**Work order:**
Take the lines below between the one holding "-- hour=122.7 chamber" and the one holding "run 12B hour=125.8", inclusive, and copy them exactly. Add nothing.

**Recorded information:**
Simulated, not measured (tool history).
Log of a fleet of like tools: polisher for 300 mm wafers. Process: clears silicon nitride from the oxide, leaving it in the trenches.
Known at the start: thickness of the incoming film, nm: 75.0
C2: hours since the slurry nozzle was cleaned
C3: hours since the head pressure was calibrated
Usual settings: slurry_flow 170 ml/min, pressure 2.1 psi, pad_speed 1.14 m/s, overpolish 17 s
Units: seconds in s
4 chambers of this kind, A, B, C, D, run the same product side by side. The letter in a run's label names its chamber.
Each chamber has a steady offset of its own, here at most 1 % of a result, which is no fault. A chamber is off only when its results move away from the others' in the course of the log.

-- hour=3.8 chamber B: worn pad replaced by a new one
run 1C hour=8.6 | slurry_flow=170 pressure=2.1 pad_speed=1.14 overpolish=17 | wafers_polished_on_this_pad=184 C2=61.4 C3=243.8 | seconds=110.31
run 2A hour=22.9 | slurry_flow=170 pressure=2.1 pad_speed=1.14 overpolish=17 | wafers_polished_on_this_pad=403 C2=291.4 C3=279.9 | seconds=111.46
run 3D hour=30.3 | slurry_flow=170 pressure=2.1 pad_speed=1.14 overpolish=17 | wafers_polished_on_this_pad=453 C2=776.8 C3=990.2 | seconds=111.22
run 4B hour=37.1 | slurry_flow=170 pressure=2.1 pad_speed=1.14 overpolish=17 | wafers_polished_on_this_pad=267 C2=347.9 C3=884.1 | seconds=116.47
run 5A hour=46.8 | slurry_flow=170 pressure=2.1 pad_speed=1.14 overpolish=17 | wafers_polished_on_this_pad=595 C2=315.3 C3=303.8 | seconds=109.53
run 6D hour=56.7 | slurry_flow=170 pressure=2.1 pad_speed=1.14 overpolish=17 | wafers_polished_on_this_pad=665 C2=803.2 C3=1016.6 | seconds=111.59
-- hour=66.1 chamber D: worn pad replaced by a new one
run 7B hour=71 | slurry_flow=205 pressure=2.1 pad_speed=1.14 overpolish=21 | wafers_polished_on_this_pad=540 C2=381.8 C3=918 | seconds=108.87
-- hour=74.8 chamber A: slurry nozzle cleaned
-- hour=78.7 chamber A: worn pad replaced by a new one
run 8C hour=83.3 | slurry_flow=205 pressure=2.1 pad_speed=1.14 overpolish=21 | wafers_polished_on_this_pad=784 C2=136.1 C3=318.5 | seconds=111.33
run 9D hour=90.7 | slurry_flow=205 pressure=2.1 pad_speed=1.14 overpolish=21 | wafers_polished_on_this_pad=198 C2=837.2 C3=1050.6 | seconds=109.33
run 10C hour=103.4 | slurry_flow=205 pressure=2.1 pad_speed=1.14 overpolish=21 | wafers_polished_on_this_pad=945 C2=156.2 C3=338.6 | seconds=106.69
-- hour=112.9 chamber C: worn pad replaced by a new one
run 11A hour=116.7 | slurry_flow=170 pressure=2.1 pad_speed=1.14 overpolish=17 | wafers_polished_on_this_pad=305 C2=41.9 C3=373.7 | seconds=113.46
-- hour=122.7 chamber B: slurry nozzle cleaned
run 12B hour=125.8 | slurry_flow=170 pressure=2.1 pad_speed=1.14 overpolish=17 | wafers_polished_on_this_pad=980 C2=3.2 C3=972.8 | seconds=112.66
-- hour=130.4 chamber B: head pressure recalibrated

**Written answer:**
-- hour=122.7 chamber B: slurry nozzle cleaned
run 12B hour=125.8 | slurry_flow=170 pressure=2.1 pad_speed=1.14 overpolish=17 | wafers_polished_on_this_pad=980 C2=3.2 C3=972.8 | seconds=112.66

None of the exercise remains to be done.